Available data ▸
■ ■ ■ ■ ■ ■ ■

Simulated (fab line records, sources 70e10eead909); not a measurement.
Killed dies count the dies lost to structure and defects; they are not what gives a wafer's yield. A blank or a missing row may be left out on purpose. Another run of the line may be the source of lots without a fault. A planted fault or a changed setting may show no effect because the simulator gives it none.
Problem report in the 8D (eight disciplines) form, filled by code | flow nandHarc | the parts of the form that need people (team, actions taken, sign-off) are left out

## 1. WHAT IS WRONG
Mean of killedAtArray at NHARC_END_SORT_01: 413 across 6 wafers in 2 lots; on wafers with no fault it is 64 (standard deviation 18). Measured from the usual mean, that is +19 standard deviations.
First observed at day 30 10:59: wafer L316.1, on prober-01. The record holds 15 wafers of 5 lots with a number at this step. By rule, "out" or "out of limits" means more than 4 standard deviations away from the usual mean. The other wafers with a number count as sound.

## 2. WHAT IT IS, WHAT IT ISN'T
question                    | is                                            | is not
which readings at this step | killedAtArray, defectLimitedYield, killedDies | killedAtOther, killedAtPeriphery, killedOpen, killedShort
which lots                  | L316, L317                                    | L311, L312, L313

■ ■ ■ ■ ■ ■ ■

Assigned task ▸ Copy only this part of the entries above: the line with "## 2. WHAT IT IS, WHAT IT ISN'T", the line with "which readings at", and the lines between, all exactly as written.

Your response ▸
## 2. WHAT IT IS, WHAT IT ISN'T
question                    | is                                            | is not
which readings at this step | killedAtArray, defectLimitedYield, killedDies | killedAtOther, killedAtPeriphery, killedOpen, killedShort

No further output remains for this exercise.